------

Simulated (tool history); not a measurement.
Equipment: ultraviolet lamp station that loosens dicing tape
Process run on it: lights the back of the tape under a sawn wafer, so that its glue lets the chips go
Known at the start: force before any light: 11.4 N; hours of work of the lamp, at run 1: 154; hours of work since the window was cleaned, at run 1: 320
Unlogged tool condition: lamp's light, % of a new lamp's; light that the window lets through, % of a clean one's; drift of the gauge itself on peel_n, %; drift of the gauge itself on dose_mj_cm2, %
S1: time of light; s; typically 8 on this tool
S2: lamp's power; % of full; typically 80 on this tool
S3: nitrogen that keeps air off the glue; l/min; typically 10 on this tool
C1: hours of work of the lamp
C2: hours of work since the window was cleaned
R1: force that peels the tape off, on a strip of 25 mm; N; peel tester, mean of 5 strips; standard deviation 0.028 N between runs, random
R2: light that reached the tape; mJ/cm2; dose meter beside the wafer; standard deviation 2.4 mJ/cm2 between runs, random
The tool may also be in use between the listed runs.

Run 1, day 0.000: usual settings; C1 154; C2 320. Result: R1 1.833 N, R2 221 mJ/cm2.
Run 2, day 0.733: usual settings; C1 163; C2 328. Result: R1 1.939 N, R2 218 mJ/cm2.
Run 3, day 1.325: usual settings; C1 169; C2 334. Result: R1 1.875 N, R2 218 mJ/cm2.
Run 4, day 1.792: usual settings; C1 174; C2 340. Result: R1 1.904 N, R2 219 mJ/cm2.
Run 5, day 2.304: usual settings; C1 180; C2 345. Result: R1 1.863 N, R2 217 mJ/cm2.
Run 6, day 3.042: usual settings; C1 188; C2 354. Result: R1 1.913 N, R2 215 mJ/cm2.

------

• Task item:
The output should be exactly the lines above from the line containing "Unlogged tool condition: lamp's" to the line containing "Run 5, day 2.304: usual", inclusive, with no other lines.

• Answer section:
Unlogged tool condition: lamp's light, % of a new lamp's; light that the window lets through, % of a clean one's; drift of the gauge itself on peel_n, %; drift of the gauge itself on dose_mj_cm2, %
S1: time of light; s; typically 8 on this tool
S2: lamp's power; % of full; typically 80 on this tool
S3: nitrogen that keeps air off the glue; l/min; typically 10 on this tool
C1: hours of work of the lamp
C2: hours of work since the window was cleaned
R1: force that peels the tape off, on a strip of 25 mm; N; peel tester, mean of 5 strips; standard deviation 0.028 N between runs, random
R2: light that reached the tape; mJ/cm2; dose meter beside the wafer; standard deviation 2.4 mJ/cm2 between runs, random
The tool may also be in use between the listed runs.

Run 1, day 0.000: usual settings; C1 154; C2 320. Result: R1 1.833 N, R2 221 mJ/cm2.
Run 2, day 0.733: usual settings; C1 163; C2 328. Result: R1 1.939 N, R2 218 mJ/cm2.
Run 3, day 1.325: usual settings; C1 169; C2 334. Result: R1 1.875 N, R2 218 mJ/cm2.
Run 4, day 1.792: usual settings; C1 174; C2 340. Result: R1 1.904 N, R2 219 mJ/cm2.
Run 5, day 2.304: usual settings; C1 180; C2 345. Result: R1 1.863 N, R2 217 mJ/cm2.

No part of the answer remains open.